◆ ACTION ITEM ◆
Take the lines from the beginning of the data below through the line holding "Cross-section format: a" and return exactly those.

◆ DATASET RECORDS ◆
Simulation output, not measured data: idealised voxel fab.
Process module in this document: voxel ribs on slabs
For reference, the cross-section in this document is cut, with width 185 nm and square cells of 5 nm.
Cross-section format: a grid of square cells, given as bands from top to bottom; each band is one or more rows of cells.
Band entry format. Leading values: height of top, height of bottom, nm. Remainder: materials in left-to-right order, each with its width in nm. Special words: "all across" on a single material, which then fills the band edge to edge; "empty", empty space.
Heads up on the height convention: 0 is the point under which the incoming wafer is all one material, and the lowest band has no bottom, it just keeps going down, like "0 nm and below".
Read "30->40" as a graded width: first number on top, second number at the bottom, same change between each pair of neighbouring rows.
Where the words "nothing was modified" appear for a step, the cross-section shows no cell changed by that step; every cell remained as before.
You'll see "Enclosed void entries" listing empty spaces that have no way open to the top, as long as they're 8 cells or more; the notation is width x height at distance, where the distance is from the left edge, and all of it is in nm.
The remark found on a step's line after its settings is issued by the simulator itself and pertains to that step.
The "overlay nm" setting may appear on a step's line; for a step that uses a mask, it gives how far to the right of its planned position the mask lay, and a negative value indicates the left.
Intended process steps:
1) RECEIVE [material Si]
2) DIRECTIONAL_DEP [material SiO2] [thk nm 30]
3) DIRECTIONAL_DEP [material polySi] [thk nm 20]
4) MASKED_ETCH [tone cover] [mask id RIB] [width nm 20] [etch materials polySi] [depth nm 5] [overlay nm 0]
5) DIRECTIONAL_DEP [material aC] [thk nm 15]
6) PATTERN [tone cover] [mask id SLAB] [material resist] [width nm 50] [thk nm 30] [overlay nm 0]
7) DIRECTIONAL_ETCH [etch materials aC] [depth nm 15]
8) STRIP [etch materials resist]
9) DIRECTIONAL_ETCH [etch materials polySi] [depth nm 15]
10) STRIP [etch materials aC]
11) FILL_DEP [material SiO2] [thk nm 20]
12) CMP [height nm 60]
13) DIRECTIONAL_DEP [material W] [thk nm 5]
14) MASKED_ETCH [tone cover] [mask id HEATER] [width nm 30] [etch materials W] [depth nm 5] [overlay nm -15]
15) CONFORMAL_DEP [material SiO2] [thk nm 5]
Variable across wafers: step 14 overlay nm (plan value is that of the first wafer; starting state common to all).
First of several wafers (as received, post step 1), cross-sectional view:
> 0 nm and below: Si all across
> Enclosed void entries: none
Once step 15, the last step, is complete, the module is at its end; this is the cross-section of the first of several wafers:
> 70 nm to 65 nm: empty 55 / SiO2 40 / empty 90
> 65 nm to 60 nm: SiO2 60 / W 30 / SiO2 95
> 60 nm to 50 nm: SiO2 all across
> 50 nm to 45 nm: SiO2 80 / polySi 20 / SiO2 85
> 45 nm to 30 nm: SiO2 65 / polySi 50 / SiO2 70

◆ EXERCISE RESPONSE ◆
Simulation output, not measured data: idealised voxel fab.
Process module in this document: voxel ribs on slabs
For reference, the cross-section in this document is cut, with width 185 nm and square cells of 5 nm.
Cross-section format: a grid of square cells, given as bands from top to bottom; each band is one or more rows of cells.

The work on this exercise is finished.